WORK REQUEST:
Every entry needs to be printed exactly, please.

◇ ◇ ◇ ◇ ◇ ◇ ◇

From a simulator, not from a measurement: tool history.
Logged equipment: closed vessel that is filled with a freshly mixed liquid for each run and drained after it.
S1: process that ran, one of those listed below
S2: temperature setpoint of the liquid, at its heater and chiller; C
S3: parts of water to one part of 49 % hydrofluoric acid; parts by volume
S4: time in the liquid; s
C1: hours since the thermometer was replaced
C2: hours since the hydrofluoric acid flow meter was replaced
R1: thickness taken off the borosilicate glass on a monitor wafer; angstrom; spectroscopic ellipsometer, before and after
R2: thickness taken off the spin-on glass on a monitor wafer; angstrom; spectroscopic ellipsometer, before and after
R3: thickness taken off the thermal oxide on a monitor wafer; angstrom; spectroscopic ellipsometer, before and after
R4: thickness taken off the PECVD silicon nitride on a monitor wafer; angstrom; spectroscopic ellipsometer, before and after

◇ ◇ ◇ ◇ ◇ ◇ ◇

RESPONSE BOX:
From a simulator, not from a measurement: tool history.
Logged equipment: closed vessel that is filled with a freshly mixed liquid for each run and drained after it.
S1: process that ran, one of those listed below
S2: temperature setpoint of the liquid, at its heater and chiller; C
S3: parts of water to one part of 49 % hydrofluoric acid; parts by volume
S4: time in the liquid; s
C1: hours since the thermometer was replaced
C2: hours since the hydrofluoric acid flow meter was replaced
R1: thickness taken off the borosilicate glass on a monitor wafer; angstrom; spectroscopic ellipsometer, before and after
R2: thickness taken off the spin-on glass on a monitor wafer; angstrom; spectroscopic ellipsometer, before and after
R3: thickness taken off the thermal oxide on a monitor wafer; angstrom; spectroscopic ellipsometer, before and after
R4: thickness taken off the PECVD silicon nitride on a monitor wafer; angstrom; spectroscopic ellipsometer, before and after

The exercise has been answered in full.